----------

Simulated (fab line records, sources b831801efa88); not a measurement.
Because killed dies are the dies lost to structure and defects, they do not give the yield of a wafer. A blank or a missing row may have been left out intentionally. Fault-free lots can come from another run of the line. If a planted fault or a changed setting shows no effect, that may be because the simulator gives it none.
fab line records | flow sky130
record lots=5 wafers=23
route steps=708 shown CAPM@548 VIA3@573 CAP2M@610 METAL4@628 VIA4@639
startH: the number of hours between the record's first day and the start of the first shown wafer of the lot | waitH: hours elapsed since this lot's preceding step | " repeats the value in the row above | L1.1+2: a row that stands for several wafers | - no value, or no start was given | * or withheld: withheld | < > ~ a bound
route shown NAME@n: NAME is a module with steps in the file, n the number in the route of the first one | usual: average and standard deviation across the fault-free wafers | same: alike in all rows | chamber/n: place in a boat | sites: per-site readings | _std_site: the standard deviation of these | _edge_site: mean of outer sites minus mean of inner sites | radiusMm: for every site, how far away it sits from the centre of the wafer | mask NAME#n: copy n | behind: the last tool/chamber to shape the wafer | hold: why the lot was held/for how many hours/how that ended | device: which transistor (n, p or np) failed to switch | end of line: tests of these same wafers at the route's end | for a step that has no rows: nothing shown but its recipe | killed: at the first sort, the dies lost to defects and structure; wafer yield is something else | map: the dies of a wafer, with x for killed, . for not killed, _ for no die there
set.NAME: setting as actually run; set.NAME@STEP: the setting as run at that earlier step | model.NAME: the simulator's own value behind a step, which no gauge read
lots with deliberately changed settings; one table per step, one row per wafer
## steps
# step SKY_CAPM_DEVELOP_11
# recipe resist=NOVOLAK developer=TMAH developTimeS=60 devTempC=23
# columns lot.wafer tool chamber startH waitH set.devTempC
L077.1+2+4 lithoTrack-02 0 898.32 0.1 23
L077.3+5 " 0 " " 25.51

----------

Work order: The answer should contain only the lines from the first line of the entries through the line holding "route steps=708 shown", each exactly as written.

Exercise answer:
Simulated (fab line records, sources b831801efa88); not a measurement.
Because killed dies are the dies lost to structure and defects, they do not give the yield of a wafer. A blank or a missing row may have been left out intentionally. Fault-free lots can come from another run of the line. If a planted fault or a changed setting shows no effect, that may be because the simulator gives it none.
fab line records | flow sky130
record lots=5 wafers=23
route steps=708 shown CAPM@548 VIA3@573 CAP2M@610 METAL4@628 VIA4@639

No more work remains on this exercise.